_TASK ITEM_
For the material below, return exactly the lines starting at the one holding "L677.6;11.9" and ending at the one holding "L677.2;can't be placed: 2 or 3;2", counting both as part of the range.

_RECORDED DATA_
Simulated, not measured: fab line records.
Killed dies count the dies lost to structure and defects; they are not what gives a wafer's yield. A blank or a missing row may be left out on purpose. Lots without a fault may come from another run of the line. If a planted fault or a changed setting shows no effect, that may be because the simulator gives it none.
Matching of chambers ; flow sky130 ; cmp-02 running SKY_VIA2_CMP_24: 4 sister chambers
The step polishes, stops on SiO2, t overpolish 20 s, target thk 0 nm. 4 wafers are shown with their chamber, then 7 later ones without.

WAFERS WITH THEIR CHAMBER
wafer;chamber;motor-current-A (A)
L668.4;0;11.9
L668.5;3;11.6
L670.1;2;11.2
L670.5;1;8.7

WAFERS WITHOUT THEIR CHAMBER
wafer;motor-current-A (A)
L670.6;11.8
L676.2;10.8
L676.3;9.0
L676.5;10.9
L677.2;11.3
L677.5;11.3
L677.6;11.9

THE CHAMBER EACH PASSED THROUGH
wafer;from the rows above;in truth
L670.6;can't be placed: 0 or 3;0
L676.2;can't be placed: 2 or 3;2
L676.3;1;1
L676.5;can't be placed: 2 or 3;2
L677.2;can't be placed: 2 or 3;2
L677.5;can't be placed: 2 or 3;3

_WORKED SOLUTION_
L677.6;11.9

THE CHAMBER EACH PASSED THROUGH
wafer;from the rows above;in truth
L670.6;can't be placed: 0 or 3;0
L676.2;can't be placed: 2 or 3;2
L676.3;1;1
L676.5;can't be placed: 2 or 3;2
L677.2;can't be placed: 2 or 3;2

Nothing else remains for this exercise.